■ Assigned task:
Return every line of the listing below, unchanged, from its first line to the line holding "Top, bottom (nm), then", that line included.

■ Input data:
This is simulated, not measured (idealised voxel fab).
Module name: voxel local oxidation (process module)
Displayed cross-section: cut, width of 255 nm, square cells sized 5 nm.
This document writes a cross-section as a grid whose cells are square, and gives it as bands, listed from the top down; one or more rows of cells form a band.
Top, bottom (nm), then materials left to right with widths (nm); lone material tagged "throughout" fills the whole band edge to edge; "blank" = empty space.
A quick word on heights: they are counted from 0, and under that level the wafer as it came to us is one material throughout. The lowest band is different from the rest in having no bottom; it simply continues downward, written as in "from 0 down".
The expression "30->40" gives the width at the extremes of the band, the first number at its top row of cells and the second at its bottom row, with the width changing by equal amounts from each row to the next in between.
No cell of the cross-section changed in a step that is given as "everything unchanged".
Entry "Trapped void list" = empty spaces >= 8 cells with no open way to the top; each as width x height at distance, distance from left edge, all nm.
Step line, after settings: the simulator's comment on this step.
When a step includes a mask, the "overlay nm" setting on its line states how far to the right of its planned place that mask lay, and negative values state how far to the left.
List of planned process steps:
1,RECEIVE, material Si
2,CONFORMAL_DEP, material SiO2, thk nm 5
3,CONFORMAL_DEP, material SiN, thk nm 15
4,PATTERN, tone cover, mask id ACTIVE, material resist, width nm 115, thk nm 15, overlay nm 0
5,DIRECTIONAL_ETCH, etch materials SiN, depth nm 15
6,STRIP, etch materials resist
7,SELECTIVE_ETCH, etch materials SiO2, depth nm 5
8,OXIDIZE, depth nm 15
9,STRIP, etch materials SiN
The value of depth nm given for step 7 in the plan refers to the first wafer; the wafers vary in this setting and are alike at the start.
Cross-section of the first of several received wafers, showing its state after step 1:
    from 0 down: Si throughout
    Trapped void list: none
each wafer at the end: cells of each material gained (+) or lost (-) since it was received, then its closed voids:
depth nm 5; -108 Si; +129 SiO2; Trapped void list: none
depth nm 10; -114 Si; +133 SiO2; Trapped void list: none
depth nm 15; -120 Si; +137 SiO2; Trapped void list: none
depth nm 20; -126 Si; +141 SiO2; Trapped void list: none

■ Exercise output:
This is simulated, not measured (idealised voxel fab).
Module name: voxel local oxidation (process module)
Displayed cross-section: cut, width of 255 nm, square cells sized 5 nm.
This document writes a cross-section as a grid whose cells are square, and gives it as bands, listed from the top down; one or more rows of cells form a band.
Top, bottom (nm), then materials left to right with widths (nm); lone material tagged "throughout" fills the whole band edge to edge; "blank" = empty space.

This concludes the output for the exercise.